▶ **ASSIGNED TASK**: All lines from the first line of the material up to and including the line with "FILL IN THE BLANK" must be copied exactly, and no others.

▬▬▬▬▬▬

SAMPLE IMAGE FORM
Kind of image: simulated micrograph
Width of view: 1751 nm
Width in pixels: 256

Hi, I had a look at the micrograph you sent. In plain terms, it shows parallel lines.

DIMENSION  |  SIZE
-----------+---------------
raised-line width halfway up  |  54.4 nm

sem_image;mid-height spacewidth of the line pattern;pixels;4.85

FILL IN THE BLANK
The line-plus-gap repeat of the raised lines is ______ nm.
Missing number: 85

▬▬▬▬▬▬

▶ **WRITTEN SOLUTION**:
SAMPLE IMAGE FORM
Kind of image: simulated micrograph
Width of view: 1751 nm
Width in pixels: 256

Hi, I had a look at the micrograph you sent. In plain terms, it shows parallel lines.

DIMENSION  |  SIZE
-----------+---------------
raised-line width halfway up  |  54.4 nm

sem_image;mid-height spacewidth of the line pattern;pixels;4.85

FILL IN THE BLANK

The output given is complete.